[INFORMATION SUPPLIED]:
--------------------

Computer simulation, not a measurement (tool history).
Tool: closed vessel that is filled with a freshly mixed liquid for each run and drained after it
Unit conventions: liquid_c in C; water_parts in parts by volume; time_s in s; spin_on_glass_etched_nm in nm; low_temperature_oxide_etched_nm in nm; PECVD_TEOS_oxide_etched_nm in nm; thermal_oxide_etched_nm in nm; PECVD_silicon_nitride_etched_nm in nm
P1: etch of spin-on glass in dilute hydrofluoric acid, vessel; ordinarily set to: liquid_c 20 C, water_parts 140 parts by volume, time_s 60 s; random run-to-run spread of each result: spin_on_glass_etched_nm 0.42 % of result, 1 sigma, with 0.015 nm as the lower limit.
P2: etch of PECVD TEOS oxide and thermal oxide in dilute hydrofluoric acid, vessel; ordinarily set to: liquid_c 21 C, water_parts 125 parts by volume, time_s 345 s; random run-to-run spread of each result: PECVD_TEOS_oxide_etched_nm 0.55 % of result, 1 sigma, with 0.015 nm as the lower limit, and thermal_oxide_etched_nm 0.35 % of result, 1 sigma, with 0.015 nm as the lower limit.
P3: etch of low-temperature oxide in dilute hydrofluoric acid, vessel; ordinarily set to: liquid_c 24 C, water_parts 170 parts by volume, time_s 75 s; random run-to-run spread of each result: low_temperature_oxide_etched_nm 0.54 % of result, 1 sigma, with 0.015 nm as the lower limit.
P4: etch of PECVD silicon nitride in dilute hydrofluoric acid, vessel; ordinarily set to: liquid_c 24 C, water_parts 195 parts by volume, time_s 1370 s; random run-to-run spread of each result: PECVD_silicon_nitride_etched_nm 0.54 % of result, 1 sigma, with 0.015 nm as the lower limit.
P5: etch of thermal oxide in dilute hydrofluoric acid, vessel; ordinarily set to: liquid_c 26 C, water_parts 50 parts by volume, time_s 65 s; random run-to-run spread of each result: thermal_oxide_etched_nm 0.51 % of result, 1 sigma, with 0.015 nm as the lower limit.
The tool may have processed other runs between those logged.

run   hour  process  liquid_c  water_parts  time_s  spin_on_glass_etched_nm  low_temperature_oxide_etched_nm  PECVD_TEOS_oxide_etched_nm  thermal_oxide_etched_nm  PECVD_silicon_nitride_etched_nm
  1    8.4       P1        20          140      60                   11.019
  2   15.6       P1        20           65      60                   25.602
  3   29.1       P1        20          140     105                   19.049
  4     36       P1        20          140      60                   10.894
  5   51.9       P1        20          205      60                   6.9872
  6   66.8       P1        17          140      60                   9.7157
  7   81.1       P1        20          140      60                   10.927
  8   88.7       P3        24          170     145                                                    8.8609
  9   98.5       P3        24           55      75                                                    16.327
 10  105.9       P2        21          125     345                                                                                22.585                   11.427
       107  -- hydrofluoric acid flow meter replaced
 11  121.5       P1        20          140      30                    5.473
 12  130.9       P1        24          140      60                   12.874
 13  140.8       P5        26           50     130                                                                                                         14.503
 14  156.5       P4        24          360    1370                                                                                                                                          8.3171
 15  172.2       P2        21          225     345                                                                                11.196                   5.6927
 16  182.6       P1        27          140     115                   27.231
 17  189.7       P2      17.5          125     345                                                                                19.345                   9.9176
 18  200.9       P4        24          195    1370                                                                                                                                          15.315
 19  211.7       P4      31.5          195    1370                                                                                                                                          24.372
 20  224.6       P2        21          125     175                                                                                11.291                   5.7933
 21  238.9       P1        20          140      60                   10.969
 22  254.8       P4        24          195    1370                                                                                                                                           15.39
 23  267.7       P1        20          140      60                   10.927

--------------------

Lines from the start of the records through the one containing "Tool: closed vessel" are what should be retyped, exactly and in full, both ends included.

[ANSWER BOX]:
Computer simulation, not a measurement (tool history).
Tool: closed vessel that is filled with a freshly mixed liquid for each run and drained after it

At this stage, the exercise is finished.